⟨
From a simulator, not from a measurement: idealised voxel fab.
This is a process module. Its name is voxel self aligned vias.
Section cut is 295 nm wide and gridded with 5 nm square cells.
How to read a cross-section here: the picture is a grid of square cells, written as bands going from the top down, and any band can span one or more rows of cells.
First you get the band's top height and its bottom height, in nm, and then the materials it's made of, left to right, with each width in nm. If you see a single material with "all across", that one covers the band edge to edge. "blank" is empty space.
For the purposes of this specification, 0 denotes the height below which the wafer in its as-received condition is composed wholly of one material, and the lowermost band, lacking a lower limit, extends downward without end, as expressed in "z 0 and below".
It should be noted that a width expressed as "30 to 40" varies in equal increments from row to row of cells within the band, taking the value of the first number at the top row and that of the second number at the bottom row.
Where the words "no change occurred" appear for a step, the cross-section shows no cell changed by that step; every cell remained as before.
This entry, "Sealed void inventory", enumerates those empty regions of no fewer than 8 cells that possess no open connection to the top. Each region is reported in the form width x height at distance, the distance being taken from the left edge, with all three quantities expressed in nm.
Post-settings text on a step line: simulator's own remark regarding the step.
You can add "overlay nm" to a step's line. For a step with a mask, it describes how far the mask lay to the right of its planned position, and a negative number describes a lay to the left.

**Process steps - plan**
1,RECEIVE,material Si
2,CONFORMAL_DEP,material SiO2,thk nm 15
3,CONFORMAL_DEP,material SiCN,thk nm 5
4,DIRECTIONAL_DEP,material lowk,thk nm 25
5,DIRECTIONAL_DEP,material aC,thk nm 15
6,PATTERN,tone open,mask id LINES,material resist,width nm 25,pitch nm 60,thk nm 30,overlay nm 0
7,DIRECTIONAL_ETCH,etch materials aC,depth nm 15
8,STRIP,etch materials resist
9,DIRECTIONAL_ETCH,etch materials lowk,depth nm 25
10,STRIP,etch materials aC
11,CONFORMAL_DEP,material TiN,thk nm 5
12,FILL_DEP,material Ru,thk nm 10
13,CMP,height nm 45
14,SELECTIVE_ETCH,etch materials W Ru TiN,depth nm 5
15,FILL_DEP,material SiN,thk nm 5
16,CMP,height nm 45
⟩

WORK INSTRUCTION :: Please transcribe exactly the lines above from the line that has "7,DIRECTIONAL_ETCH,etch materials aC,depth" up to and including the line that has "14,SELECTIVE_ETCH,etch materials W"; no other line belongs in the answer.

REPLY ::
7,DIRECTIONAL_ETCH,etch materials aC,depth nm 15
8,STRIP,etch materials resist
9,DIRECTIONAL_ETCH,etch materials lowk,depth nm 25
10,STRIP,etch materials aC
11,CONFORMAL_DEP,material TiN,thk nm 5
12,FILL_DEP,material Ru,thk nm 10
13,CMP,height nm 45
14,SELECTIVE_ETCH,etch materials W Ru TiN,depth nm 5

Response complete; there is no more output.